(REQUIRED ACTION)
Each record is to be duplicated exactly, with nothing added.

──────
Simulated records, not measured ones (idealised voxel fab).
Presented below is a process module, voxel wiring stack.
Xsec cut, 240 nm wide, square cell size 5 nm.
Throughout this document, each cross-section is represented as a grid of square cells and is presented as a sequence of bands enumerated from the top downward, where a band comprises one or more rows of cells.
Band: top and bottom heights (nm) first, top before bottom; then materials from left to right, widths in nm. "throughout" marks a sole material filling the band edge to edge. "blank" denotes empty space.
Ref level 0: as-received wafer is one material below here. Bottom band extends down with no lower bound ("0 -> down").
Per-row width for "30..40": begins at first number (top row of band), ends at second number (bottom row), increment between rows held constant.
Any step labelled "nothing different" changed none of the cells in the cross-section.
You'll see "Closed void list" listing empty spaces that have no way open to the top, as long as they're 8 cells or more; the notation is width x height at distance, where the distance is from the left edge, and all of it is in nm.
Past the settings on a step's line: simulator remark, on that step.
──────

(TASK RESULT)
Simulated records, not measured ones (idealised voxel fab).
Presented below is a process module, voxel wiring stack.
Xsec cut, 240 nm wide, square cell size 5 nm.
Throughout this document, each cross-section is represented as a grid of square cells and is presented as a sequence of bands enumerated from the top downward, where a band comprises one or more rows of cells.
Band: top and bottom heights (nm) first, top before bottom; then materials from left to right, widths in nm. "throughout" marks a sole material filling the band edge to edge. "blank" denotes empty space.
Ref level 0: as-received wafer is one material below here. Bottom band extends down with no lower bound ("0 -> down").
Per-row width for "30..40": begins at first number (top row of band), ends at second number (bottom row), increment between rows held constant.
Any step labelled "nothing different" changed none of the cells in the cross-section.
You'll see "Closed void list" listing empty spaces that have no way open to the top, as long as they're 8 cells or more; the notation is width x height at distance, where the distance is from the left edge, and all of it is in nm.
Past the settings on a step's line: simulator remark, on that step.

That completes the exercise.